> _WORK INSTRUCTION_
Output all of the listing below, leaving every line unchanged.

======== PROVIDED DATA
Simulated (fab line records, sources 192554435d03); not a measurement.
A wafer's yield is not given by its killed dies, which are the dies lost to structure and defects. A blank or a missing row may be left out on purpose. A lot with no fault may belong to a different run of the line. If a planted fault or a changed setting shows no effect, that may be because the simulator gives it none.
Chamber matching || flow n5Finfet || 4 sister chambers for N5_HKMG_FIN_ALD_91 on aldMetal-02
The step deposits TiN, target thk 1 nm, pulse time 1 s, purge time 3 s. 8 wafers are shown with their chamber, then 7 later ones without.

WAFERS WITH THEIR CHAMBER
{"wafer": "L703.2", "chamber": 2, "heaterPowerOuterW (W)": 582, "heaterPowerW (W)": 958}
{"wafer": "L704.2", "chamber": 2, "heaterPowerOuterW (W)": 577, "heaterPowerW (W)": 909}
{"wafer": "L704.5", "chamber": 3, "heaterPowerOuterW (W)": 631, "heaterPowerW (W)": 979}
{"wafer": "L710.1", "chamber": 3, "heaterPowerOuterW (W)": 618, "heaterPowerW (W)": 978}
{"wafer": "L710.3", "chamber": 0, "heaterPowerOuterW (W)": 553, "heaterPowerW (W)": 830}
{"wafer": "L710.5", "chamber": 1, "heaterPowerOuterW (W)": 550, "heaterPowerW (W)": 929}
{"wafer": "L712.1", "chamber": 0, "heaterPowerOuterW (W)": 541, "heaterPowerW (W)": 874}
================

> _EXERCISE ANSWER_
Simulated (fab line records, sources 192554435d03); not a measurement.
A wafer's yield is not given by its killed dies, which are the dies lost to structure and defects. A blank or a missing row may be left out on purpose. A lot with no fault may belong to a different run of the line. If a planted fault or a changed setting shows no effect, that may be because the simulator gives it none.
Chamber matching || flow n5Finfet || 4 sister chambers for N5_HKMG_FIN_ALD_91 on aldMetal-02
The step deposits TiN, target thk 1 nm, pulse time 1 s, purge time 3 s. 8 wafers are shown with their chamber, then 7 later ones without.

WAFERS WITH THEIR CHAMBER
{"wafer": "L703.2", "chamber": 2, "heaterPowerOuterW (W)": 582, "heaterPowerW (W)": 958}
{"wafer": "L704.2", "chamber": 2, "heaterPowerOuterW (W)": 577, "heaterPowerW (W)": 909}
{"wafer": "L704.5", "chamber": 3, "heaterPowerOuterW (W)": 631, "heaterPowerW (W)": 979}
{"wafer": "L710.1", "chamber": 3, "heaterPowerOuterW (W)": 618, "heaterPowerW (W)": 978}
{"wafer": "L710.3", "chamber": 0, "heaterPowerOuterW (W)": 553, "heaterPowerW (W)": 830}
{"wafer": "L710.5", "chamber": 1, "heaterPowerOuterW (W)": 550, "heaterPowerW (W)": 929}
{"wafer": "L712.1", "chamber": 0, "heaterPowerOuterW (W)": 541, "heaterPowerW (W)": 874}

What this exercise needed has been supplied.